- _EXERCISE_: Exact copies of all the entries are required.

===

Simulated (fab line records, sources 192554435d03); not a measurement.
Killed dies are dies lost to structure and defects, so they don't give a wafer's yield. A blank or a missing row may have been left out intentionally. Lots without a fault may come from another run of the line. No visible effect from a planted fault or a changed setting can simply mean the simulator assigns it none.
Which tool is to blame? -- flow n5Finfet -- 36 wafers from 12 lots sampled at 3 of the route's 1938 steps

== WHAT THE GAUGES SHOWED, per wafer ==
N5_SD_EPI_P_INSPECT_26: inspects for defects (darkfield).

===

- _ANSWER SECTION_:
Simulated (fab line records, sources 192554435d03); not a measurement.
Killed dies are dies lost to structure and defects, so they don't give a wafer's yield. A blank or a missing row may have been left out intentionally. Lots without a fault may come from another run of the line. No visible effect from a planted fault or a changed setting can simply mean the simulator assigns it none.
Which tool is to blame? -- flow n5Finfet -- 36 wafers from 12 lots sampled at 3 of the route's 1938 steps

== WHAT THE GAUGES SHOWED, per wafer ==
N5_SD_EPI_P_INSPECT_26: inspects for defects (darkfield).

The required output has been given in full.